* _ACTION ITEM_:
Both the line below containing "One pile of" and the line containing "field: A Cu", along with every line between them, should be repeated exactly; no other line belongs in the answer.

── SOURCE MATERIAL

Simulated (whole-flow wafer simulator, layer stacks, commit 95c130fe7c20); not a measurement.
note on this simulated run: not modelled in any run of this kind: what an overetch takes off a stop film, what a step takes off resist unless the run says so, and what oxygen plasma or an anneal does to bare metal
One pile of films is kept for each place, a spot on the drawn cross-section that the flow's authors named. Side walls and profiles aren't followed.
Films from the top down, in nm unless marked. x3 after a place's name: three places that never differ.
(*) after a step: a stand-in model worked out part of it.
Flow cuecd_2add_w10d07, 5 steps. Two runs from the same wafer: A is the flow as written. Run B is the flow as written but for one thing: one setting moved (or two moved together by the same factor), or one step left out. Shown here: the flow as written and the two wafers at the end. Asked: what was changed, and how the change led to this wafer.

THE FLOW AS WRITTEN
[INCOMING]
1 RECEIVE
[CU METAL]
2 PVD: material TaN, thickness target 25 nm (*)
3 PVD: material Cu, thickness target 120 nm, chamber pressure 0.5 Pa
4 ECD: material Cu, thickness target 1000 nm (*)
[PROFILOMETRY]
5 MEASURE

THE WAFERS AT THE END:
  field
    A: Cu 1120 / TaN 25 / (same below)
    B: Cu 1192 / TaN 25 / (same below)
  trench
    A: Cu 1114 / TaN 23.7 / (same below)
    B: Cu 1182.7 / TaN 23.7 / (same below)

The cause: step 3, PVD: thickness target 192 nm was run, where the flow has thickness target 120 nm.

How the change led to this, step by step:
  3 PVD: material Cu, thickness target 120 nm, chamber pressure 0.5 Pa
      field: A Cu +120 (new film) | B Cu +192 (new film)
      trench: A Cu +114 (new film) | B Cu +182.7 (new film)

────

* _TASK RESPONSE_:
One pile of films is kept for each place, a spot on the drawn cross-section that the flow's authors named. Side walls and profiles aren't followed.
Films from the top down, in nm unless marked. x3 after a place's name: three places that never differ.
(*) after a step: a stand-in model worked out part of it.
Flow cuecd_2add_w10d07, 5 steps. Two runs from the same wafer: A is the flow as written. Run B is the flow as written but for one thing: one setting moved (or two moved together by the same factor), or one step left out. Shown here: the flow as written and the two wafers at the end. Asked: what was changed, and how the change led to this wafer.

THE FLOW AS WRITTEN
[INCOMING]
1 RECEIVE
[CU METAL]
2 PVD: material TaN, thickness target 25 nm (*)
3 PVD: material Cu, thickness target 120 nm, chamber pressure 0.5 Pa
4 ECD: material Cu, thickness target 1000 nm (*)
[PROFILOMETRY]
5 MEASURE

THE WAFERS AT THE END:
  field
    A: Cu 1120 / TaN 25 / (same below)
    B: Cu 1192 / TaN 25 / (same below)
  trench
    A: Cu 1114 / TaN 23.7 / (same below)
    B: Cu 1182.7 / TaN 23.7 / (same below)

The cause: step 3, PVD: thickness target 192 nm was run, where the flow has thickness target 120 nm.

How the change led to this, step by step:
  3 PVD: material Cu, thickness target 120 nm, chamber pressure 0.5 Pa
      field: A Cu +120 (new film) | B Cu +192 (new film)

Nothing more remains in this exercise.